◆ **ASSIGNED TASK**:
The listing is to be reproduced in full, with no character altered.

╭─ DATA EXTRACTS
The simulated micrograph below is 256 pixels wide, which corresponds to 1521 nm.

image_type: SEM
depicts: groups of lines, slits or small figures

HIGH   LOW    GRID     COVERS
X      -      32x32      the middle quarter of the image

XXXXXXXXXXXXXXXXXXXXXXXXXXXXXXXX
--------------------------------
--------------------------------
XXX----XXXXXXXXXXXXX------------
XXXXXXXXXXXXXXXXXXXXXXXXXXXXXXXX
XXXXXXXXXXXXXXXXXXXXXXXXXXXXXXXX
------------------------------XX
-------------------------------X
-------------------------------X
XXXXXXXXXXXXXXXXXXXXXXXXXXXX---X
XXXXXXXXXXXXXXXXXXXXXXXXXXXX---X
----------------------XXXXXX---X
╰─

◆ **ANSWER AREA**:
The simulated micrograph below is 256 pixels wide, which corresponds to 1521 nm.

image_type: SEM
depicts: groups of lines, slits or small figures

HIGH   LOW    GRID     COVERS
X      -      32x32      the middle quarter of the image

XXXXXXXXXXXXXXXXXXXXXXXXXXXXXXXX
--------------------------------
--------------------------------
XXX----XXXXXXXXXXXXX------------
XXXXXXXXXXXXXXXXXXXXXXXXXXXXXXXX
XXXXXXXXXXXXXXXXXXXXXXXXXXXXXXXX
------------------------------XX
-------------------------------X
-------------------------------X
XXXXXXXXXXXXXXXXXXXXXXXXXXXX---X
XXXXXXXXXXXXXXXXXXXXXXXXXXXX---X
----------------------XXXXXX---X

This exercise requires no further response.